> [ASSIGNMENT]:
In the listing below, the lines starting with the line with "16,323.3,324,122,46,969,711,107,86.9" and going on through the line with "19,378.5,328,90,10,1011,36,149,64.5" are to be reproduced exactly, and only those.

════════════════════

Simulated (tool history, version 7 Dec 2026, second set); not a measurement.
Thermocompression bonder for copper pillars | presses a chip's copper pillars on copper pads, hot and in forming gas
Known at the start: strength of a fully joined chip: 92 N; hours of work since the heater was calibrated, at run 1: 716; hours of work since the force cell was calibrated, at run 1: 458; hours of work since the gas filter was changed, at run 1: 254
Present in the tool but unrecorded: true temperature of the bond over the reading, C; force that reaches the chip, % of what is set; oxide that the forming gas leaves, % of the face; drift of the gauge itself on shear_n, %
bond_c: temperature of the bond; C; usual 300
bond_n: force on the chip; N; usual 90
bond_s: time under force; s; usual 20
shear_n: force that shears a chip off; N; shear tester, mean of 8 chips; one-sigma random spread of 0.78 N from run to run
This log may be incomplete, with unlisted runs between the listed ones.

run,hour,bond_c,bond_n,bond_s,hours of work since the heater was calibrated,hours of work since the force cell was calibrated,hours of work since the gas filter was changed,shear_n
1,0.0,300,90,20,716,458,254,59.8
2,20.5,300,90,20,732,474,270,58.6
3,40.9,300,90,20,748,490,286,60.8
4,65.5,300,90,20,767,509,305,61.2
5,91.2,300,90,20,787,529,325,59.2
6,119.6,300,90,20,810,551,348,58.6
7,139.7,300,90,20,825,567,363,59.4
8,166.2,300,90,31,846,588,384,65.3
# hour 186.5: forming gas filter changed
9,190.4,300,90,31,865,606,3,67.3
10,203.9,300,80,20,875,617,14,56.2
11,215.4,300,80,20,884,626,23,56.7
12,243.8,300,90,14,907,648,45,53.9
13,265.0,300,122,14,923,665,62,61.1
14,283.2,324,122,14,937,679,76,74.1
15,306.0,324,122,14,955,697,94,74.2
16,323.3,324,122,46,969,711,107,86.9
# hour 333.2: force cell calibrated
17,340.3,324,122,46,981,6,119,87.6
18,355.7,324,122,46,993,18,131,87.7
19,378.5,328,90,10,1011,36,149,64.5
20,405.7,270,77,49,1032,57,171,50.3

════════════════════

> [RESPONSE AREA]:
16,323.3,324,122,46,969,711,107,86.9
# hour 333.2: force cell calibrated
17,340.3,324,122,46,981,6,119,87.6
18,355.7,324,122,46,993,18,131,87.7
19,378.5,328,90,10,1011,36,149,64.5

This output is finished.